>>>>

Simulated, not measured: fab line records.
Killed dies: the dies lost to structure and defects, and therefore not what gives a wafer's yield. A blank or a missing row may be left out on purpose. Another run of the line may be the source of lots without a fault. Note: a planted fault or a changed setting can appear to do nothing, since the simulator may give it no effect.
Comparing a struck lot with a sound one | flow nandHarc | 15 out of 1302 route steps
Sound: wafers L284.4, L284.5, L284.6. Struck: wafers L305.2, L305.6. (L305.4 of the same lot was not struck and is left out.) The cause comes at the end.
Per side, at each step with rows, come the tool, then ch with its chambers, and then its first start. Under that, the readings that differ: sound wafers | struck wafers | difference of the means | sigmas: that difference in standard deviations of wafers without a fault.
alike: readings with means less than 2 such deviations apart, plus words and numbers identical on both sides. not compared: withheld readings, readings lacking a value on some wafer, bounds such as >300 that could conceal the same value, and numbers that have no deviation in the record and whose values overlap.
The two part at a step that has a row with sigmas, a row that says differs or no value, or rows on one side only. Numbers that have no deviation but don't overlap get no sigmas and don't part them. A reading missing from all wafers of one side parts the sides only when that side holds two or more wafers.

<<<<

▶ ACTIVITY: Please copy only these lines, exactly: the first line of the records through the line containing "Per side, at", ends included.

▶ WRITTEN SOLUTION:
Simulated, not measured: fab line records.
Killed dies: the dies lost to structure and defects, and therefore not what gives a wafer's yield. A blank or a missing row may be left out on purpose. Another run of the line may be the source of lots without a fault. Note: a planted fault or a changed setting can appear to do nothing, since the simulator may give it no effect.
Comparing a struck lot with a sound one | flow nandHarc | 15 out of 1302 route steps
Sound: wafers L284.4, L284.5, L284.6. Struck: wafers L305.2, L305.6. (L305.4 of the same lot was not struck and is left out.) The cause comes at the end.
Per side, at each step with rows, come the tool, then ch with its chambers, and then its first start. Under that, the readings that differ: sound wafers | struck wafers | difference of the means | sigmas: that difference in standard deviations of wafers without a fault.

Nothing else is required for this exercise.